# [WORK TASK]
Print the lines of the data, starting with the first, up to and including the line where "the polish (s)" appears.

*** Opening of DATASET CONTENT ***
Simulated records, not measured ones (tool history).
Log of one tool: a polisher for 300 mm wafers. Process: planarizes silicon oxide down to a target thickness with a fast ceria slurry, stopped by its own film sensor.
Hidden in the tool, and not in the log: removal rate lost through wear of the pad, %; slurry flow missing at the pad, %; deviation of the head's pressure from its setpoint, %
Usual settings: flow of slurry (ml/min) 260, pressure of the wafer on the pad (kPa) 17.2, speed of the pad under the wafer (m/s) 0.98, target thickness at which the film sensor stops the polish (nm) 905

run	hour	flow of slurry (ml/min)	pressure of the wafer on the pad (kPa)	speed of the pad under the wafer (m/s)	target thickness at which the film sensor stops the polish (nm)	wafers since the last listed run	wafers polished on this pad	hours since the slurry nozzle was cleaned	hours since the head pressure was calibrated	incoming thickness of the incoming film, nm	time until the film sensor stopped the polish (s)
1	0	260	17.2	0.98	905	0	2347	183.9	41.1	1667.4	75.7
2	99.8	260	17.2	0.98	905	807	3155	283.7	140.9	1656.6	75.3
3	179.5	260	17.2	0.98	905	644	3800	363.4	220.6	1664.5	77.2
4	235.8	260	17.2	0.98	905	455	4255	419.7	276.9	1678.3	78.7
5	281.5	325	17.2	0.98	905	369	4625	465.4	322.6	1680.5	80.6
*** Close of DATASET CONTENT ***

# [REPLY]
Simulated records, not measured ones (tool history).
Log of one tool: a polisher for 300 mm wafers. Process: planarizes silicon oxide down to a target thickness with a fast ceria slurry, stopped by its own film sensor.
Hidden in the tool, and not in the log: removal rate lost through wear of the pad, %; slurry flow missing at the pad, %; deviation of the head's pressure from its setpoint, %
Usual settings: flow of slurry (ml/min) 260, pressure of the wafer on the pad (kPa) 17.2, speed of the pad under the wafer (m/s) 0.98, target thickness at which the film sensor stops the polish (nm) 905

run	hour	flow of slurry (ml/min)	pressure of the wafer on the pad (kPa)	speed of the pad under the wafer (m/s)	target thickness at which the film sensor stops the polish (nm)	wafers since the last listed run	wafers polished on this pad	hours since the slurry nozzle was cleaned	hours since the head pressure was calibrated	incoming thickness of the incoming film, nm	time until the film sensor stopped the polish (s)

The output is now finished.